# Given records

- Opening Delimiter -

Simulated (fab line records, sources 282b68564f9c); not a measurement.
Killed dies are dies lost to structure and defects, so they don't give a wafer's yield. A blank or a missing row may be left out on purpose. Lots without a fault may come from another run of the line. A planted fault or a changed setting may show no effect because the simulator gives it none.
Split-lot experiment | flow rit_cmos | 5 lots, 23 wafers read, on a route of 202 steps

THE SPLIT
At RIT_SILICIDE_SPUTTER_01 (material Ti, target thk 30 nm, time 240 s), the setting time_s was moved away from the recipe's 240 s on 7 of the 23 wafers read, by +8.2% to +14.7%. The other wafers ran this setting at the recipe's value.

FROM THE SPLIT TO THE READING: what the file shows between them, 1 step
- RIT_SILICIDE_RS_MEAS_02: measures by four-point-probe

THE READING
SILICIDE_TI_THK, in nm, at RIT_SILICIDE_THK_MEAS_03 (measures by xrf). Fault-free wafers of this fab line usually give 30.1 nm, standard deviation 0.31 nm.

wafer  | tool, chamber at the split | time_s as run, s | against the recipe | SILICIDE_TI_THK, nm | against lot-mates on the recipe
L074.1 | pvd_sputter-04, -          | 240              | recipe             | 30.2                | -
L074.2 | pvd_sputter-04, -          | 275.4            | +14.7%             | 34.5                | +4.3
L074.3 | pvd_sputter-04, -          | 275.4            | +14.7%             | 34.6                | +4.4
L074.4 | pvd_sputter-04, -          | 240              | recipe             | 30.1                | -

- Closing Delimiter -

# Work item
All entries are to be repeated exactly and completely.

# Problem solution
Simulated (fab line records, sources 282b68564f9c); not a measurement.
Killed dies are dies lost to structure and defects, so they don't give a wafer's yield. A blank or a missing row may be left out on purpose. Lots without a fault may come from another run of the line. A planted fault or a changed setting may show no effect because the simulator gives it none.
Split-lot experiment | flow rit_cmos | 5 lots, 23 wafers read, on a route of 202 steps

THE SPLIT
At RIT_SILICIDE_SPUTTER_01 (material Ti, target thk 30 nm, time 240 s), the setting time_s was moved away from the recipe's 240 s on 7 of the 23 wafers read, by +8.2% to +14.7%. The other wafers ran this setting at the recipe's value.

FROM THE SPLIT TO THE READING: what the file shows between them, 1 step
- RIT_SILICIDE_RS_MEAS_02: measures by four-point-probe

THE READING
SILICIDE_TI_THK, in nm, at RIT_SILICIDE_THK_MEAS_03 (measures by xrf). Fault-free wafers of this fab line usually give 30.1 nm, standard deviation 0.31 nm.

wafer  | tool, chamber at the split | time_s as run, s | against the recipe | SILICIDE_TI_THK, nm | against lot-mates on the recipe
L074.1 | pvd_sputter-04, -          | 240              | recipe             | 30.2                | -
L074.2 | pvd_sputter-04, -          | 275.4            | +14.7%             | 34.5                | +4.3
L074.3 | pvd_sputter-04, -          | 275.4            | +14.7%             | 34.6                | +4.4
L074.4 | pvd_sputter-04, -          | 240              | recipe             | 30.1                | -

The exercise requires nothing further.